EXERCISE -
Copy every entry exactly.

RECORDS SUPPLIED -
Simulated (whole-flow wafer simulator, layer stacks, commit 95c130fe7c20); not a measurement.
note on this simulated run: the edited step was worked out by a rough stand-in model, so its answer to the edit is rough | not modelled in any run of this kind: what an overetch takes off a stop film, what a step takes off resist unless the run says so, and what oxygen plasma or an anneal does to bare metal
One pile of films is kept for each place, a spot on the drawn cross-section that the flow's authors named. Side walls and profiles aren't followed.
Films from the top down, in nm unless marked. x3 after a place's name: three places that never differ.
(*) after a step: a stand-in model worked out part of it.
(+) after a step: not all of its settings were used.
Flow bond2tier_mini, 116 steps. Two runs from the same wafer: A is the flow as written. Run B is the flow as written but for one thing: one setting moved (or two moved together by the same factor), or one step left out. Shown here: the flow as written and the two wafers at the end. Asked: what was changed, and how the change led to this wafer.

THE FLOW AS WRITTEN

WRITTEN RESPONSE -
Simulated (whole-flow wafer simulator, layer stacks, commit 95c130fe7c20); not a measurement.
note on this simulated run: the edited step was worked out by a rough stand-in model, so its answer to the edit is rough | not modelled in any run of this kind: what an overetch takes off a stop film, what a step takes off resist unless the run says so, and what oxygen plasma or an anneal does to bare metal
One pile of films is kept for each place, a spot on the drawn cross-section that the flow's authors named. Side walls and profiles aren't followed.
Films from the top down, in nm unless marked. x3 after a place's name: three places that never differ.
(*) after a step: a stand-in model worked out part of it.
(+) after a step: not all of its settings were used.
Flow bond2tier_mini, 116 steps. Two runs from the same wafer: A is the flow as written. Run B is the flow as written but for one thing: one setting moved (or two moved together by the same factor), or one step left out. Shown here: the flow as written and the two wafers at the end. Asked: what was changed, and how the change led to this wafer.

THE FLOW AS WRITTEN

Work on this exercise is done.